+===+

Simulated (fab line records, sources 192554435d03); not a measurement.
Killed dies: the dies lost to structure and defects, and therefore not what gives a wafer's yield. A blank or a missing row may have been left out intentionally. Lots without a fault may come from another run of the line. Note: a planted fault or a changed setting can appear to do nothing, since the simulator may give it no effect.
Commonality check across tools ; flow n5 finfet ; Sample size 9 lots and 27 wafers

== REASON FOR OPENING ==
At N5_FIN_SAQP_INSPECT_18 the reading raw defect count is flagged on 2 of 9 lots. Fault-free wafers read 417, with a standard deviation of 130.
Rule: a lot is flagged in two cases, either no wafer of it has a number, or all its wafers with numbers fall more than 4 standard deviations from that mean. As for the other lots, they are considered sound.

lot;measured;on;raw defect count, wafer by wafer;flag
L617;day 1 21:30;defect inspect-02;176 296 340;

+===+

* _Required action_: Reproduce each entry above exactly, keeping every word.

* _Task result_:
Simulated (fab line records, sources 192554435d03); not a measurement.
Killed dies: the dies lost to structure and defects, and therefore not what gives a wafer's yield. A blank or a missing row may have been left out intentionally. Lots without a fault may come from another run of the line. Note: a planted fault or a changed setting can appear to do nothing, since the simulator may give it no effect.
Commonality check across tools ; flow n5 finfet ; Sample size 9 lots and 27 wafers

== REASON FOR OPENING ==
At N5_FIN_SAQP_INSPECT_18 the reading raw defect count is flagged on 2 of 9 lots. Fault-free wafers read 417, with a standard deviation of 130.
Rule: a lot is flagged in two cases, either no wafer of it has a number, or all its wafers with numbers fall more than 4 standard deviations from that mean. As for the other lots, they are considered sound.

lot;measured;on;raw defect count, wafer by wafer;flag
L617;day 1 21:30;defect inspect-02;176 296 340;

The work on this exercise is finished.